*** Opening of Source material ***

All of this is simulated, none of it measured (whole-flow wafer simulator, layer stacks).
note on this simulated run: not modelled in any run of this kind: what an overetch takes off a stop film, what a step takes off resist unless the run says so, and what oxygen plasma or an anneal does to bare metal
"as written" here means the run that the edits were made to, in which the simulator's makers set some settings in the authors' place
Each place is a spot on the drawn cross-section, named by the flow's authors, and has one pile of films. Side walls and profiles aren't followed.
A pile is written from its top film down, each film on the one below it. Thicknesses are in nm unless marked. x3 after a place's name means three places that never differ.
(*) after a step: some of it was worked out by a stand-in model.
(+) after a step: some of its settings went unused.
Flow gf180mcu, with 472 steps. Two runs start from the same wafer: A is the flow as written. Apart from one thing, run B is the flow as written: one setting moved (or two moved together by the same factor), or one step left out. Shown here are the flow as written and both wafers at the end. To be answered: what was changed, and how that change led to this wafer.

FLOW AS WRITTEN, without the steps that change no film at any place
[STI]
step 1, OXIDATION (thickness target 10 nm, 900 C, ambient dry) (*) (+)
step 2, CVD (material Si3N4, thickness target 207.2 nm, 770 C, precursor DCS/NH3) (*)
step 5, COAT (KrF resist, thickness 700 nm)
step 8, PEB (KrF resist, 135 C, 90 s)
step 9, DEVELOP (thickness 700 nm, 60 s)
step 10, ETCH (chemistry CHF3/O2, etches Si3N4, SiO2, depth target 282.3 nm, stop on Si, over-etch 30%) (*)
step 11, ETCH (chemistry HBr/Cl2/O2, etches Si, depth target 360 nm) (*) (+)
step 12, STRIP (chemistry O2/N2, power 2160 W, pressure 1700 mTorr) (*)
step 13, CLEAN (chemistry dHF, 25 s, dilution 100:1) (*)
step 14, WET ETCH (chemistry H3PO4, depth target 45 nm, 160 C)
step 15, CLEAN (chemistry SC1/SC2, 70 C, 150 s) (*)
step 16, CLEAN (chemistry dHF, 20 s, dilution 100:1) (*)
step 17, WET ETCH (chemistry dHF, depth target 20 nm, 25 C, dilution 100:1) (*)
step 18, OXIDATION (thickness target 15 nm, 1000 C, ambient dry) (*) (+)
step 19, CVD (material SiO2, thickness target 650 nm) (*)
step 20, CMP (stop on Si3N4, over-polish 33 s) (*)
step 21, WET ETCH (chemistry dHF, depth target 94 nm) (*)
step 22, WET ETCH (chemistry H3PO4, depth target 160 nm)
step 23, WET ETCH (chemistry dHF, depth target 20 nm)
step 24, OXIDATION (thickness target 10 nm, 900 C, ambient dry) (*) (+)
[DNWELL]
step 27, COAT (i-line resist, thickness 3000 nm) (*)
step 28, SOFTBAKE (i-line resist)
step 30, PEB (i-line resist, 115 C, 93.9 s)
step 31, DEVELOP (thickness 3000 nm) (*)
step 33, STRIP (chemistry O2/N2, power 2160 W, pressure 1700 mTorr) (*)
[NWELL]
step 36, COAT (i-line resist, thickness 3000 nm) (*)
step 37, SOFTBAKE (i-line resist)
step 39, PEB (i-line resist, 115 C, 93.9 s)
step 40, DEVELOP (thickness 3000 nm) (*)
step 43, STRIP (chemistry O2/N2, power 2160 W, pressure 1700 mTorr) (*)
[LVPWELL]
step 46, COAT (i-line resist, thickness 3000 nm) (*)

*** Close of Source material ***

**Work request:**
Of the lines above, output exactly those from the line bearing "step 18, OXIDATION" through the line bearing "step 37, SOFTBAKE (i-line resist)", inclusive.

**Response area:**
step 18, OXIDATION (thickness target 15 nm, 1000 C, ambient dry) (*) (+)
step 19, CVD (material SiO2, thickness target 650 nm) (*)
step 20, CMP (stop on Si3N4, over-polish 33 s) (*)
step 21, WET ETCH (chemistry dHF, depth target 94 nm) (*)
step 22, WET ETCH (chemistry H3PO4, depth target 160 nm)
step 23, WET ETCH (chemistry dHF, depth target 20 nm)
step 24, OXIDATION (thickness target 10 nm, 900 C, ambient dry) (*) (+)
[DNWELL]
step 27, COAT (i-line resist, thickness 3000 nm) (*)
step 28, SOFTBAKE (i-line resist)
step 30, PEB (i-line resist, 115 C, 93.9 s)
step 31, DEVELOP (thickness 3000 nm) (*)
step 33, STRIP (chemistry O2/N2, power 2160 W, pressure 1700 mTorr) (*)
[NWELL]
step 36, COAT (i-line resist, thickness 3000 nm) (*)
step 37, SOFTBAKE (i-line resist)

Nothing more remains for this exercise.